*WORK INSTRUCTION*. Return every entry in full, with no alterations.

*EXTRACTED DATA*.
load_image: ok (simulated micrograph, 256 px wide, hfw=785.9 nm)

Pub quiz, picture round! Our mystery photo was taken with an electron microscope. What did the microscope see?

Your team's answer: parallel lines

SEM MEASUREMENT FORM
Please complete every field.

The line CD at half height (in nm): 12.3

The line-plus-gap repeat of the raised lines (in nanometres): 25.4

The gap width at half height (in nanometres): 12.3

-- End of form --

*EXERCISE SOLUTION*.
load_image: ok (simulated micrograph, 256 px wide, hfw=785.9 nm)

Pub quiz, picture round! Our mystery photo was taken with an electron microscope. What did the microscope see?

Your team's answer: parallel lines

SEM MEASUREMENT FORM
Please complete every field.

The line CD at half height (in nm): 12.3

The line-plus-gap repeat of the raised lines (in nanometres): 25.4

The gap width at half height (in nanometres): 12.3

-- End of form --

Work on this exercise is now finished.